Dataset entries
^^^^^^^^

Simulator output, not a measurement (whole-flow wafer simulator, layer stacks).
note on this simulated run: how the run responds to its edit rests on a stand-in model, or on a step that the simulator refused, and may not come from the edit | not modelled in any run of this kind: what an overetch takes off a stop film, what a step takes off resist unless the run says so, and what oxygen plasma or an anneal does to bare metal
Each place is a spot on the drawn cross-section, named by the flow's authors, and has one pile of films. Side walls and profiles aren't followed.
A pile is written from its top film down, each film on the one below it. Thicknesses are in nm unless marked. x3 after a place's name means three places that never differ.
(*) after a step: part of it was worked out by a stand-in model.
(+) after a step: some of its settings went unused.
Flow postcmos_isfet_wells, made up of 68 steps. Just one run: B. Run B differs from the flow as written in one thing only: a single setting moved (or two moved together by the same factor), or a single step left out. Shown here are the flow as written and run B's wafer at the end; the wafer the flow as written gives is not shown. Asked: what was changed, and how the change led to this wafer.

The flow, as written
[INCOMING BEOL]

^^^^^^^^

Exercise
An exact repeat of the whole listing above is needed; write it out now.

Problem solution
Simulator output, not a measurement (whole-flow wafer simulator, layer stacks).
note on this simulated run: how the run responds to its edit rests on a stand-in model, or on a step that the simulator refused, and may not come from the edit | not modelled in any run of this kind: what an overetch takes off a stop film, what a step takes off resist unless the run says so, and what oxygen plasma or an anneal does to bare metal
Each place is a spot on the drawn cross-section, named by the flow's authors, and has one pile of films. Side walls and profiles aren't followed.
A pile is written from its top film down, each film on the one below it. Thicknesses are in nm unless marked. x3 after a place's name means three places that never differ.
(*) after a step: part of it was worked out by a stand-in model.
(+) after a step: some of its settings went unused.
Flow postcmos_isfet_wells, made up of 68 steps. Just one run: B. Run B differs from the flow as written in one thing only: a single setting moved (or two moved together by the same factor), or a single step left out. Shown here are the flow as written and run B's wafer at the end; the wafer the flow as written gives is not shown. Asked: what was changed, and how the change led to this wafer.

The flow, as written
[INCOMING BEOL]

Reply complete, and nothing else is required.